◆ Work task: Could you reproduce the lines below from the one with "during that step." through the one with "Where a step's"? Keep both ends and add nothing.

◆ Available data:
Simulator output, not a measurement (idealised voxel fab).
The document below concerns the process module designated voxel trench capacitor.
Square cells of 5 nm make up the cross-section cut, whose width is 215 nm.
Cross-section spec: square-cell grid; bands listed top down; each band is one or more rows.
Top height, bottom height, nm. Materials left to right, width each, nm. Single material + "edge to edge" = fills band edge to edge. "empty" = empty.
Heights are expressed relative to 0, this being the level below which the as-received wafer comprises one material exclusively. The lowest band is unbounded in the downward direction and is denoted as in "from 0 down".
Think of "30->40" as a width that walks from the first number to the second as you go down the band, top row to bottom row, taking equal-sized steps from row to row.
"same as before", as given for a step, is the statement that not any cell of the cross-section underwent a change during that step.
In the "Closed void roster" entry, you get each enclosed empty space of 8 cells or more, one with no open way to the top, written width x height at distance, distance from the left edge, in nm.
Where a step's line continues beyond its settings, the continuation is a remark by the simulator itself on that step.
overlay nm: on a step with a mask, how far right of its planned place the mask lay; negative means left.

◆ Answer section:
"same as before", as given for a step, is the statement that not any cell of the cross-section underwent a change during that step.
In the "Closed void roster" entry, you get each enclosed empty space of 8 cells or more, one with no open way to the top, written width x height at distance, distance from the left edge, in nm.
Where a step's line continues beyond its settings, the continuation is a remark by the simulator itself on that step.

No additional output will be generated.